======== RAW DATA ========

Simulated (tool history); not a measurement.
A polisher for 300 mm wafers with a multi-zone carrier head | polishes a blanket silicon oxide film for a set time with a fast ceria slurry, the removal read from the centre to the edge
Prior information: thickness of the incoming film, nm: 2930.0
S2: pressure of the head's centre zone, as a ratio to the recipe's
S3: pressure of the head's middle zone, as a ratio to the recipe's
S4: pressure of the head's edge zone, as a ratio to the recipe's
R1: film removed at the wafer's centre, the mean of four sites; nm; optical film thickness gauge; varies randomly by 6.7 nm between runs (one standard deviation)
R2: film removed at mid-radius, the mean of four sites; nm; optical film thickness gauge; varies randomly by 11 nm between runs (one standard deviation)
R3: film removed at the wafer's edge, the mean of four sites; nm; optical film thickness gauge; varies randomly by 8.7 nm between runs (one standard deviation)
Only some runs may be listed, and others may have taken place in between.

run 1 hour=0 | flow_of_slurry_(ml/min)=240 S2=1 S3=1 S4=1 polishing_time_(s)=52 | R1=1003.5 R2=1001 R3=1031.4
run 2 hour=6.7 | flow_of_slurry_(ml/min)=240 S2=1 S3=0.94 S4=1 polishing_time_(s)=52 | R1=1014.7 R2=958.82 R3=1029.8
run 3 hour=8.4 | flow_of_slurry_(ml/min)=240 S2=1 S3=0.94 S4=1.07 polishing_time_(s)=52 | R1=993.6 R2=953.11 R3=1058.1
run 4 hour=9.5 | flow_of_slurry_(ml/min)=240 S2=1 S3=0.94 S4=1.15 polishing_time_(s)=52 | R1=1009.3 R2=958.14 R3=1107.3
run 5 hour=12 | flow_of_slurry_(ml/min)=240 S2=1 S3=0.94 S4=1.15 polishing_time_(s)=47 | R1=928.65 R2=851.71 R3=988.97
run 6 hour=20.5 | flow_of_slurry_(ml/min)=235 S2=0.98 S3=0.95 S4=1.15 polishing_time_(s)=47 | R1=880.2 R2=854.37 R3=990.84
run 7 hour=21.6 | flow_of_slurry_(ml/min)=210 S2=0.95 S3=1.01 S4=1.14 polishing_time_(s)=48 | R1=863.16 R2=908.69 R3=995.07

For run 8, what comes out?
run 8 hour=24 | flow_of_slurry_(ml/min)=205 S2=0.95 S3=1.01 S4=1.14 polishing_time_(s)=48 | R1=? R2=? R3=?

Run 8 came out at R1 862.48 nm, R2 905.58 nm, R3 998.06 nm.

========

**ASSIGNMENT**
Return only the exact lines from the opening of the records through the line that contains "S4: pressure of", both included.

**TASK OUTPUT**
Simulated (tool history); not a measurement.
A polisher for 300 mm wafers with a multi-zone carrier head | polishes a blanket silicon oxide film for a set time with a fast ceria slurry, the removal read from the centre to the edge
Prior information: thickness of the incoming film, nm: 2930.0
S2: pressure of the head's centre zone, as a ratio to the recipe's
S3: pressure of the head's middle zone, as a ratio to the recipe's
S4: pressure of the head's edge zone, as a ratio to the recipe's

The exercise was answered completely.